* [Extracted records]
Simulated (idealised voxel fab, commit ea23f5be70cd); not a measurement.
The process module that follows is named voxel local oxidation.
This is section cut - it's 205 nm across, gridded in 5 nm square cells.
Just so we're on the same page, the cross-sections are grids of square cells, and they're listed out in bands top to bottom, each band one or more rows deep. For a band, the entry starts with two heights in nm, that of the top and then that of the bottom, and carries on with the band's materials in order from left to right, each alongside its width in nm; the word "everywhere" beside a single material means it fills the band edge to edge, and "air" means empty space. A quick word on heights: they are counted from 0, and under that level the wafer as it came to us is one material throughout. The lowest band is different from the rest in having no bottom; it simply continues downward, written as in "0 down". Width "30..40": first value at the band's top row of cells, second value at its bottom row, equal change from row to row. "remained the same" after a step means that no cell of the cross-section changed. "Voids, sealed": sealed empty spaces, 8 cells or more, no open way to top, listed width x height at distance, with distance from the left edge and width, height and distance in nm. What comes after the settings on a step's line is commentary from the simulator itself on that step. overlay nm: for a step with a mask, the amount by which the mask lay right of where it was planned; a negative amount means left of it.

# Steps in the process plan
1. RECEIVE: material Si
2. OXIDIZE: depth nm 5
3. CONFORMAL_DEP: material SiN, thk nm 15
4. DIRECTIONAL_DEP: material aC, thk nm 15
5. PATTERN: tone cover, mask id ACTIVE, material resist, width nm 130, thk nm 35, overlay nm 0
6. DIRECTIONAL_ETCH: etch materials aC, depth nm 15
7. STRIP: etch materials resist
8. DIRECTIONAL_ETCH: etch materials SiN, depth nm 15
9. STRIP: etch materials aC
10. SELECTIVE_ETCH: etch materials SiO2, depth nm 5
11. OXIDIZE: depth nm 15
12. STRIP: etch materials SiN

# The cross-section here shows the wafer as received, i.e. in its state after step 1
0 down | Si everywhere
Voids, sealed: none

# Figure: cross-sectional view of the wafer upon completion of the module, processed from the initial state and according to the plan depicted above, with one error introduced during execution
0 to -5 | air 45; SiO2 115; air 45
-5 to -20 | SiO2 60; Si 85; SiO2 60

* [Work request]
Starting at the line with "7. STRIP: etch materials resist" and ending at the line with "# The cross-section", print each line of the listing above exactly, with no other lines.

* [Reply]
7. STRIP: etch materials resist
8. DIRECTIONAL_ETCH: etch materials SiN, depth nm 15
9. STRIP: etch materials aC
10. SELECTIVE_ETCH: etch materials SiO2, depth nm 5
11. OXIDIZE: depth nm 15
12. STRIP: etch materials SiN

# The cross-section here shows the wafer as received, i.e. in its state after step 1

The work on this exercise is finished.